= EXCERPTED DATA =
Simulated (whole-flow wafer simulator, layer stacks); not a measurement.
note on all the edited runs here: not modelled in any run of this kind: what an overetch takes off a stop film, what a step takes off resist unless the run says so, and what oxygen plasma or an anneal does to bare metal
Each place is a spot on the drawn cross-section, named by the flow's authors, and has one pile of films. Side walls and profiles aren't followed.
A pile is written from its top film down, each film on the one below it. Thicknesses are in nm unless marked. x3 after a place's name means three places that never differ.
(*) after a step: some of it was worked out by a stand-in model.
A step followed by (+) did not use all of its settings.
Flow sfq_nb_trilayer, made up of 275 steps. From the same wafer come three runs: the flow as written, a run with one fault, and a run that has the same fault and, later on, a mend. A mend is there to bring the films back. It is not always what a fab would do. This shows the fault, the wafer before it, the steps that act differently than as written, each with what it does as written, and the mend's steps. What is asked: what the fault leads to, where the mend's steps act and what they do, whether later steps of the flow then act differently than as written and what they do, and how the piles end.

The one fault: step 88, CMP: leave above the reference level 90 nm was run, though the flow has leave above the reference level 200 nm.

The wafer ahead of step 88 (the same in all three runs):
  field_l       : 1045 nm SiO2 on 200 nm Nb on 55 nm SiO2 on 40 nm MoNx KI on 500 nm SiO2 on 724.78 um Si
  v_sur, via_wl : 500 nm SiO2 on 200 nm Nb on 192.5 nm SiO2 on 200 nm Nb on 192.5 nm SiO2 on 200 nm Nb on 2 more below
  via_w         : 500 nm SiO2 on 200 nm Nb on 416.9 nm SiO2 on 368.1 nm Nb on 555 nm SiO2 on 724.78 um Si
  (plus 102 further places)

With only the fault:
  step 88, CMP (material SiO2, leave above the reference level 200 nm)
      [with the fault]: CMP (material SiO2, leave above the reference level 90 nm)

= WORK INSTRUCTION =
Restate the listing exactly, starting at its first line and ending at the line where "Each place is" occurs; include both and no other lines.

= ANSWER BOX =
Simulated (whole-flow wafer simulator, layer stacks); not a measurement.
note on all the edited runs here: not modelled in any run of this kind: what an overetch takes off a stop film, what a step takes off resist unless the run says so, and what oxygen plasma or an anneal does to bare metal
Each place is a spot on the drawn cross-section, named by the flow's authors, and has one pile of films. Side walls and profiles aren't followed.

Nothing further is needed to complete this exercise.